▼

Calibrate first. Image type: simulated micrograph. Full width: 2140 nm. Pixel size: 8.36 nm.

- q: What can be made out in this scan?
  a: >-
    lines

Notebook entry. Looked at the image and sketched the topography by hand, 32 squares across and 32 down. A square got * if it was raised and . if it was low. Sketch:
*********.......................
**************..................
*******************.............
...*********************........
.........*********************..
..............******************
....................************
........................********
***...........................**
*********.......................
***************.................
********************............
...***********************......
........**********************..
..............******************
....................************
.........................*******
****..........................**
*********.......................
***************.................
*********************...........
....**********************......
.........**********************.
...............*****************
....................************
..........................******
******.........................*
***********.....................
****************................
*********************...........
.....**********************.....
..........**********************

▲

# Work item
Produce an exact copy of the whole listing.

# Answer area
Calibrate first. Image type: simulated micrograph. Full width: 2140 nm. Pixel size: 8.36 nm.

- q: What can be made out in this scan?
  a: >-
    lines

Notebook entry. Looked at the image and sketched the topography by hand, 32 squares across and 32 down. A square got * if it was raised and . if it was low. Sketch:
*********.......................
**************..................
*******************.............
...*********************........
.........*********************..
..............******************
....................************
........................********
***...........................**
*********.......................
***************.................
********************............
...***********************......
........**********************..
..............******************
....................************
.........................*******
****..........................**
*********.......................
***************.................
*********************...........
....**********************......
.........**********************.
...............*****************
....................************
..........................******
******.........................*
***********.....................
****************................
*********************...........
.....**********************.....
..........**********************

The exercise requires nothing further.